_ASSIGNMENT:_ Each record is to be written out exactly as it appears.

_DATASET EXCERPTS:_
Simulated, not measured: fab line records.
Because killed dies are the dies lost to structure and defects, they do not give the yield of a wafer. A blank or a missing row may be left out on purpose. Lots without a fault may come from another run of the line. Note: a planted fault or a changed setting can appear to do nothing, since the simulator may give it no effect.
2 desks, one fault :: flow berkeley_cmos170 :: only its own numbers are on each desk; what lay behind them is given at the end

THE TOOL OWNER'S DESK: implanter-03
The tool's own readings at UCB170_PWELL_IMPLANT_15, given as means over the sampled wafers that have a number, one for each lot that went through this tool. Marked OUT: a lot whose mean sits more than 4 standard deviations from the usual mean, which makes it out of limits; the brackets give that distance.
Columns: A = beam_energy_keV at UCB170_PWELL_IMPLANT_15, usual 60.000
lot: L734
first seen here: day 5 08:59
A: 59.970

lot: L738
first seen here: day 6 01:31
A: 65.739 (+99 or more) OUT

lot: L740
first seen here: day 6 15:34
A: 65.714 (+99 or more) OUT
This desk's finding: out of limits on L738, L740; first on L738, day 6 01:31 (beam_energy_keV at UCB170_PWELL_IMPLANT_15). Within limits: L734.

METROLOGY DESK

_TASK RESPONSE:_
Simulated, not measured: fab line records.
Because killed dies are the dies lost to structure and defects, they do not give the yield of a wafer. A blank or a missing row may be left out on purpose. Lots without a fault may come from another run of the line. Note: a planted fault or a changed setting can appear to do nothing, since the simulator may give it no effect.
2 desks, one fault :: flow berkeley_cmos170 :: only its own numbers are on each desk; what lay behind them is given at the end

THE TOOL OWNER'S DESK: implanter-03
The tool's own readings at UCB170_PWELL_IMPLANT_15, given as means over the sampled wafers that have a number, one for each lot that went through this tool. Marked OUT: a lot whose mean sits more than 4 standard deviations from the usual mean, which makes it out of limits; the brackets give that distance.
Columns: A = beam_energy_keV at UCB170_PWELL_IMPLANT_15, usual 60.000
lot: L734
first seen here: day 5 08:59
A: 59.970

lot: L738
first seen here: day 6 01:31
A: 65.739 (+99 or more) OUT

lot: L740
first seen here: day 6 15:34
A: 65.714 (+99 or more) OUT
This desk's finding: out of limits on L738, L740; first on L738, day 6 01:31 (beam_energy_keV at UCB170_PWELL_IMPLANT_15). Within limits: L734.

METROLOGY DESK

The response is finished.